Brief: The required output consists solely of the lines from the top of the listing through the line containing "A small constant", transcribed exactly.

# # # #

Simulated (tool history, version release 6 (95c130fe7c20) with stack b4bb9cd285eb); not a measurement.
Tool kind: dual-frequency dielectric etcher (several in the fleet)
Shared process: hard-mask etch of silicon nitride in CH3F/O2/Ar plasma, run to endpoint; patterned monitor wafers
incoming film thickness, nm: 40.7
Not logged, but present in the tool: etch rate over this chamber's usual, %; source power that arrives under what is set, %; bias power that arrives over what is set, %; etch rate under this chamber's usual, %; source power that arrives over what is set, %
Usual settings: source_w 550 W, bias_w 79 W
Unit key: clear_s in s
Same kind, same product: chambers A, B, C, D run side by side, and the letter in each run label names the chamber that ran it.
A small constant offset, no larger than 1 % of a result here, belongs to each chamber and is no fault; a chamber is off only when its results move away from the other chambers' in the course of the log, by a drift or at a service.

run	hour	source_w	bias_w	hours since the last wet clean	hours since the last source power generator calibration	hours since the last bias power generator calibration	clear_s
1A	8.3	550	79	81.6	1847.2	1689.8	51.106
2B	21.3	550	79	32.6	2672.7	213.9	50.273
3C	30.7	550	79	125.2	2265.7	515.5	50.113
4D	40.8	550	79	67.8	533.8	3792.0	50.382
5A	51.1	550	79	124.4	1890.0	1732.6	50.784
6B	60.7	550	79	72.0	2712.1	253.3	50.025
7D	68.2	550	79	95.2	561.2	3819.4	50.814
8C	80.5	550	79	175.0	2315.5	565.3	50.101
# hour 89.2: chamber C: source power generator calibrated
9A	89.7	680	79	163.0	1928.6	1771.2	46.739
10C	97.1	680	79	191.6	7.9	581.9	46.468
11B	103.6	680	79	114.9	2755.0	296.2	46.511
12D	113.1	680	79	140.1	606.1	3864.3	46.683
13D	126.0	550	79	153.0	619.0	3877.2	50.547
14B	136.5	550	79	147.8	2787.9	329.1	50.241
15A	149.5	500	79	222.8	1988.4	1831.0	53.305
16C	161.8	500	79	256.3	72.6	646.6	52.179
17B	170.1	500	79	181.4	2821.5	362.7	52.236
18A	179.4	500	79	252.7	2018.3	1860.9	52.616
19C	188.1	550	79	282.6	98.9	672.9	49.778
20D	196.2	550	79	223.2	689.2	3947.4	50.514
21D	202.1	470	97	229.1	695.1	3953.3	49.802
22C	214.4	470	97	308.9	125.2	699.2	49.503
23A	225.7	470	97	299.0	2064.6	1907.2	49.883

# # # #

Result:
Simulated (tool history, version release 6 (95c130fe7c20) with stack b4bb9cd285eb); not a measurement.
Tool kind: dual-frequency dielectric etcher (several in the fleet)
Shared process: hard-mask etch of silicon nitride in CH3F/O2/Ar plasma, run to endpoint; patterned monitor wafers
incoming film thickness, nm: 40.7
Not logged, but present in the tool: etch rate over this chamber's usual, %; source power that arrives under what is set, %; bias power that arrives over what is set, %; etch rate under this chamber's usual, %; source power that arrives over what is set, %
Usual settings: source_w 550 W, bias_w 79 W
Unit key: clear_s in s
Same kind, same product: chambers A, B, C, D run side by side, and the letter in each run label names the chamber that ran it.
A small constant offset, no larger than 1 % of a result here, belongs to each chamber and is no fault; a chamber is off only when its results move away from the other chambers' in the course of the log, by a drift or at a service.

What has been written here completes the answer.